WORK ITEM:
Reproduce every record exactly.

-------- SUPPLIED MATERIAL
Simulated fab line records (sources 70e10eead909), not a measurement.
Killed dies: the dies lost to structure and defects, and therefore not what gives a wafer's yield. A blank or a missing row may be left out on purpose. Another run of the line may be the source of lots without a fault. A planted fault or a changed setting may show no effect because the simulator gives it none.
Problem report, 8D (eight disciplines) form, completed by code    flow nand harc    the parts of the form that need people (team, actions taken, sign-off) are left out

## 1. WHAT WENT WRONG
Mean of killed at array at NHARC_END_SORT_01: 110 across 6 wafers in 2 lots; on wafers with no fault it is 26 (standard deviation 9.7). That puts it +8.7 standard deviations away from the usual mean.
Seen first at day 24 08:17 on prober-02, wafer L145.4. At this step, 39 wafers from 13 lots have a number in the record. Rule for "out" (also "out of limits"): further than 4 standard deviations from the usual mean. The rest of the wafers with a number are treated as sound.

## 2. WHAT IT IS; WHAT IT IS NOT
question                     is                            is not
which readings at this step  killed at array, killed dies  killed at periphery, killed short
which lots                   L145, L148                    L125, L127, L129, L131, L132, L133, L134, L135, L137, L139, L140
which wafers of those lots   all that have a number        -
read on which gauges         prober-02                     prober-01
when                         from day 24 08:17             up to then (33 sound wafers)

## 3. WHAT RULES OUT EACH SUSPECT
----------------

PROBLEM SOLUTION:
Simulated fab line records (sources 70e10eead909), not a measurement.
Killed dies: the dies lost to structure and defects, and therefore not what gives a wafer's yield. A blank or a missing row may be left out on purpose. Another run of the line may be the source of lots without a fault. A planted fault or a changed setting may show no effect because the simulator gives it none.
Problem report, 8D (eight disciplines) form, completed by code    flow nand harc    the parts of the form that need people (team, actions taken, sign-off) are left out

## 1. WHAT WENT WRONG
Mean of killed at array at NHARC_END_SORT_01: 110 across 6 wafers in 2 lots; on wafers with no fault it is 26 (standard deviation 9.7). That puts it +8.7 standard deviations away from the usual mean.
Seen first at day 24 08:17 on prober-02, wafer L145.4. At this step, 39 wafers from 13 lots have a number in the record. Rule for "out" (also "out of limits"): further than 4 standard deviations from the usual mean. The rest of the wafers with a number are treated as sound.

## 2. WHAT IT IS; WHAT IT IS NOT
question                     is                            is not
which readings at this step  killed at array, killed dies  killed at periphery, killed short
which lots                   L145, L148                    L125, L127, L129, L131, L132, L133, L134, L135, L137, L139, L140
which wafers of those lots   all that have a number        -
read on which gauges         prober-02                     prober-01
when                         from day 24 08:17             up to then (33 sound wafers)

## 3. WHAT RULES OUT EACH SUSPECT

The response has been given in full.